▶ _WORK ITEM_
Output all of the listing, leaving every line exactly as written.

■ ■ ■ ■
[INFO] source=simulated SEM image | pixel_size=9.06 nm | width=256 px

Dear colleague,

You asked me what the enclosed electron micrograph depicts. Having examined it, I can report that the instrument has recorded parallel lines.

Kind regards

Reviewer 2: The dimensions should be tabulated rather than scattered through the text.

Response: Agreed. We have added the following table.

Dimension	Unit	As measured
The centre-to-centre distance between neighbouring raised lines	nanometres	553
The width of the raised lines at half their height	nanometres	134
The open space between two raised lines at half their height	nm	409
■ ■ ■ ■

▶ _EXERCISE RESPONSE_
[INFO] source=simulated SEM image | pixel_size=9.06 nm | width=256 px

Dear colleague,

You asked me what the enclosed electron micrograph depicts. Having examined it, I can report that the instrument has recorded parallel lines.

Kind regards

Reviewer 2: The dimensions should be tabulated rather than scattered through the text.

Response: Agreed. We have added the following table.

Dimension	Unit	As measured
The centre-to-centre distance between neighbouring raised lines	nanometres	553
The width of the raised lines at half their height	nanometres	134
The open space between two raised lines at half their height	nm	409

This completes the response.